#### Information given ####

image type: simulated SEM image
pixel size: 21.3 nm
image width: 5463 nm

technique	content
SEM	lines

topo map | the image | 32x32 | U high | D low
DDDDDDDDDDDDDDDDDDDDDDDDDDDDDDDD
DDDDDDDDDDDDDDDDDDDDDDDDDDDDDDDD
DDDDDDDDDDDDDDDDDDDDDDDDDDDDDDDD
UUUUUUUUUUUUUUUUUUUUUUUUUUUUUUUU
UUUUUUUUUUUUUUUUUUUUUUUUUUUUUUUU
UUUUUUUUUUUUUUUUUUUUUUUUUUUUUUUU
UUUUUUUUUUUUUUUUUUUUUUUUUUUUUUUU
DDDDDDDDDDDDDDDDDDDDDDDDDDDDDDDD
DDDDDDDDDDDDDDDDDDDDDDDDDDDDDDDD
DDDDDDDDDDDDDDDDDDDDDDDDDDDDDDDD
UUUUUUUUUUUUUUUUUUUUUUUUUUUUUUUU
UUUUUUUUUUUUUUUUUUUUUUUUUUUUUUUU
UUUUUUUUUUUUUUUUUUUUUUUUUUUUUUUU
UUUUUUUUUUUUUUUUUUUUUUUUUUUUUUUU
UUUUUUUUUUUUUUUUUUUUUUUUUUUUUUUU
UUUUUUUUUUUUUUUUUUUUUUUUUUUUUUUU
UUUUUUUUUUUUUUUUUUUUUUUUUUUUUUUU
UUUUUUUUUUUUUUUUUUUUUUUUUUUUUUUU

####

### Brief
The response has to contain every record shown above, unaltered and complete.

### Answer section
image type: simulated SEM image
pixel size: 21.3 nm
image width: 5463 nm

technique	content
SEM	lines

topo map | the image | 32x32 | U high | D low
DDDDDDDDDDDDDDDDDDDDDDDDDDDDDDDD
DDDDDDDDDDDDDDDDDDDDDDDDDDDDDDDD
DDDDDDDDDDDDDDDDDDDDDDDDDDDDDDDD
UUUUUUUUUUUUUUUUUUUUUUUUUUUUUUUU
UUUUUUUUUUUUUUUUUUUUUUUUUUUUUUUU
UUUUUUUUUUUUUUUUUUUUUUUUUUUUUUUU
UUUUUUUUUUUUUUUUUUUUUUUUUUUUUUUU
DDDDDDDDDDDDDDDDDDDDDDDDDDDDDDDD
DDDDDDDDDDDDDDDDDDDDDDDDDDDDDDDD
DDDDDDDDDDDDDDDDDDDDDDDDDDDDDDDD
UUUUUUUUUUUUUUUUUUUUUUUUUUUUUUUU
UUUUUUUUUUUUUUUUUUUUUUUUUUUUUUUU
UUUUUUUUUUUUUUUUUUUUUUUUUUUUUUUU
UUUUUUUUUUUUUUUUUUUUUUUUUUUUUUUU
UUUUUUUUUUUUUUUUUUUUUUUUUUUUUUUU
UUUUUUUUUUUUUUUUUUUUUUUUUUUUUUUU
UUUUUUUUUUUUUUUUUUUUUUUUUUUUUUUU
UUUUUUUUUUUUUUUUUUUUUUUUUUUUUUUU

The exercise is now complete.